■ Data provided ■
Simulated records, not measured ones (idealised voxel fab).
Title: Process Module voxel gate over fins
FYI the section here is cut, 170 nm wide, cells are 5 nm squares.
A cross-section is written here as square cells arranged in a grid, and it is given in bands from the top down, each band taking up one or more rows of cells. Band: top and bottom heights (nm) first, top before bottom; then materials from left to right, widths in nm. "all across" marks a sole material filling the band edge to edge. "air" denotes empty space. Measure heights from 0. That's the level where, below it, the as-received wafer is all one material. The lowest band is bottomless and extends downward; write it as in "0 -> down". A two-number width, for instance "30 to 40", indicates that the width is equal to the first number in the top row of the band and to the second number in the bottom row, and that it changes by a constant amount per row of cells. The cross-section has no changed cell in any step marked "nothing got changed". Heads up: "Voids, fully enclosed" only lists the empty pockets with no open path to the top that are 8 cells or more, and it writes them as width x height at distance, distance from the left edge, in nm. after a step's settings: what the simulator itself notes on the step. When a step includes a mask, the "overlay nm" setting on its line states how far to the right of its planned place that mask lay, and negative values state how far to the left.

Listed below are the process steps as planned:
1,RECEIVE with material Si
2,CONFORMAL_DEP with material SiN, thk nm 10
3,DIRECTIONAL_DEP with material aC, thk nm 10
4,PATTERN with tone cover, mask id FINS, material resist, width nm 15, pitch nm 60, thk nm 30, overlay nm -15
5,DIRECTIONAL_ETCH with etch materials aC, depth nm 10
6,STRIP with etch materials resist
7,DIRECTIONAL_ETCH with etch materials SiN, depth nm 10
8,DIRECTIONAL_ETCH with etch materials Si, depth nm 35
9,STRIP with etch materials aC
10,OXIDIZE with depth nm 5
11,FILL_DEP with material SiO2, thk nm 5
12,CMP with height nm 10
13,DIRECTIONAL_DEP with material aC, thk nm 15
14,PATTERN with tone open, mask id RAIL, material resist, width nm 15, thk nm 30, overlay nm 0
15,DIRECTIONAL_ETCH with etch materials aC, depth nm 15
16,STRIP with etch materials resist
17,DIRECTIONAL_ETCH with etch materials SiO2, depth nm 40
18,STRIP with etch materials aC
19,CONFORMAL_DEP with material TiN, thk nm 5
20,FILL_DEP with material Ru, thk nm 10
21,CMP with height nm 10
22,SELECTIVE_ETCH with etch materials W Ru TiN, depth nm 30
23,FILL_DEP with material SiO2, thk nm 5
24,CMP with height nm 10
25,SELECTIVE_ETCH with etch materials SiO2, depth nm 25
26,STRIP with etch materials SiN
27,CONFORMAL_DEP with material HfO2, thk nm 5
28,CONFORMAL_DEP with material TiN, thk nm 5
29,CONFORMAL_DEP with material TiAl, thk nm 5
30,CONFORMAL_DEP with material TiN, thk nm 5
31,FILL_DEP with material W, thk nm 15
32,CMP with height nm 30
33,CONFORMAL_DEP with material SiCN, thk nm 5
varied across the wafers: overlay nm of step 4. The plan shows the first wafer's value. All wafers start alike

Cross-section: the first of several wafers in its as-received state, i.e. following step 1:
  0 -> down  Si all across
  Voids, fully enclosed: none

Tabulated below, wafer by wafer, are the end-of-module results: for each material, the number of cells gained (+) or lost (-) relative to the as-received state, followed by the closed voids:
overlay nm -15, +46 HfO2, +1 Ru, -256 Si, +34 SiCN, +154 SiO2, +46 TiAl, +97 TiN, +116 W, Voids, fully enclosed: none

■ Work instruction ■
The lines from the start of the entries above through the line containing "FYI the section" are the ones to return, please; copy them exactly and include both ends.

■ Answer box ■
Simulated records, not measured ones (idealised voxel fab).
Title: Process Module voxel gate over fins
FYI the section here is cut, 170 nm wide, cells are 5 nm squares.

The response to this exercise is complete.